_WORK ITEM_. For the records that follow, please set down exactly the lines between the one holding "4,8.067,295,3.7,0.80,40,951,23,4.0,898.1,2495.3,663.7" and the one holding "10,34.083,295,2.9,0.94,40,1433,1029,112.1,244.8,2522.1,608.7", inclusive, and only those.

====== PROVIDED MATERIAL ======

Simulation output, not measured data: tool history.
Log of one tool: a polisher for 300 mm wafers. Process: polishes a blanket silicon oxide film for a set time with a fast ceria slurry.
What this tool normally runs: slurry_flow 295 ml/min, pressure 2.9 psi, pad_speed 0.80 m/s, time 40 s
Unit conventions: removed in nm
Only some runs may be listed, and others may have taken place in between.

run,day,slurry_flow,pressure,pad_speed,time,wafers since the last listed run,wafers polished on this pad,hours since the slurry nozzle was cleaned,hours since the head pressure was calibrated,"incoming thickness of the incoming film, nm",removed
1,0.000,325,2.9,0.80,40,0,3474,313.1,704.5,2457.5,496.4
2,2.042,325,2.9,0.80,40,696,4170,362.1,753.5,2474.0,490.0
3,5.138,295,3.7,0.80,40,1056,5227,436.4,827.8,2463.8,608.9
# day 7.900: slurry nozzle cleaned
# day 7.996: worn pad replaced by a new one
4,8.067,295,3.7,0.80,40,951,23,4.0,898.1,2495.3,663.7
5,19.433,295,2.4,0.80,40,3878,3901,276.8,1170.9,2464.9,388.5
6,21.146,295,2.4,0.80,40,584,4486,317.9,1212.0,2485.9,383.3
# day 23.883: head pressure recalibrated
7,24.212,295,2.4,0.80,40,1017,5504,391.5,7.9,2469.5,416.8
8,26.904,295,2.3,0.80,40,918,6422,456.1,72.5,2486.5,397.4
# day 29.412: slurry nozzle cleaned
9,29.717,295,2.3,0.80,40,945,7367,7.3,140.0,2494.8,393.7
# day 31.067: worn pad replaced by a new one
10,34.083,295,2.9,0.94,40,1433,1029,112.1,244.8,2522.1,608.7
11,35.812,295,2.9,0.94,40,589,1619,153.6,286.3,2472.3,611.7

======

_EXERCISE RESULT_.
4,8.067,295,3.7,0.80,40,951,23,4.0,898.1,2495.3,663.7
5,19.433,295,2.4,0.80,40,3878,3901,276.8,1170.9,2464.9,388.5
6,21.146,295,2.4,0.80,40,584,4486,317.9,1212.0,2485.9,383.3
# day 23.883: head pressure recalibrated
7,24.212,295,2.4,0.80,40,1017,5504,391.5,7.9,2469.5,416.8
8,26.904,295,2.3,0.80,40,918,6422,456.1,72.5,2486.5,397.4
# day 29.412: slurry nozzle cleaned
9,29.717,295,2.3,0.80,40,945,7367,7.3,140.0,2494.8,393.7
# day 31.067: worn pad replaced by a new one
10,34.083,295,2.9,0.94,40,1433,1029,112.1,244.8,2522.1,608.7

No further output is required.